SOURCE DATA →

[Start of Attachment]

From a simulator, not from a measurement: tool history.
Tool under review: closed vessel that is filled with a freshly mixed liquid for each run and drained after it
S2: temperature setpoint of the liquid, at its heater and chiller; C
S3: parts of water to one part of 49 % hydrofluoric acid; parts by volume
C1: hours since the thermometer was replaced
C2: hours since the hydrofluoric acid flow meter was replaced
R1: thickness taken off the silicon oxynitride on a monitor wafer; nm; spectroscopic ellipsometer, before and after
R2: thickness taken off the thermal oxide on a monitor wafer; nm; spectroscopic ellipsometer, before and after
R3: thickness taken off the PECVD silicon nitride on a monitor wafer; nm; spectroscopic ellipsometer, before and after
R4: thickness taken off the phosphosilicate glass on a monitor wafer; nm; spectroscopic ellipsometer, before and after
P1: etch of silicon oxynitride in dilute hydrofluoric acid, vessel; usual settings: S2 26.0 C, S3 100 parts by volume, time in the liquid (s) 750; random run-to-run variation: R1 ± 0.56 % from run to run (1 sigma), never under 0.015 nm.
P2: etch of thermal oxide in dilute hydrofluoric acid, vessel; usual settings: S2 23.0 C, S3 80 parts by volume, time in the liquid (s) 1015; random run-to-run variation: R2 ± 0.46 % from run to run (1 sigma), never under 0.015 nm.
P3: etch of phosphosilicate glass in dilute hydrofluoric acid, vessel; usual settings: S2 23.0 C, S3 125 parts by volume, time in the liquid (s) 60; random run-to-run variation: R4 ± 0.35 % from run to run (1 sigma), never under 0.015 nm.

[End of Attachment]

WORK ORDER → Each line from the beginning of the entries to the line with "P2: etch of" must be repeated exactly, with both end lines kept and no other lines given.

YOUR SOLUTION →
From a simulator, not from a measurement: tool history.
Tool under review: closed vessel that is filled with a freshly mixed liquid for each run and drained after it
S2: temperature setpoint of the liquid, at its heater and chiller; C
S3: parts of water to one part of 49 % hydrofluoric acid; parts by volume
C1: hours since the thermometer was replaced
C2: hours since the hydrofluoric acid flow meter was replaced
R1: thickness taken off the silicon oxynitride on a monitor wafer; nm; spectroscopic ellipsometer, before and after
R2: thickness taken off the thermal oxide on a monitor wafer; nm; spectroscopic ellipsometer, before and after
R3: thickness taken off the PECVD silicon nitride on a monitor wafer; nm; spectroscopic ellipsometer, before and after
R4: thickness taken off the phosphosilicate glass on a monitor wafer; nm; spectroscopic ellipsometer, before and after
P1: etch of silicon oxynitride in dilute hydrofluoric acid, vessel; usual settings: S2 26.0 C, S3 100 parts by volume, time in the liquid (s) 750; random run-to-run variation: R1 ± 0.56 % from run to run (1 sigma), never under 0.015 nm.
P2: etch of thermal oxide in dilute hydrofluoric acid, vessel; usual settings: S2 23.0 C, S3 80 parts by volume, time in the liquid (s) 1015; random run-to-run variation: R2 ± 0.46 % from run to run (1 sigma), never under 0.015 nm.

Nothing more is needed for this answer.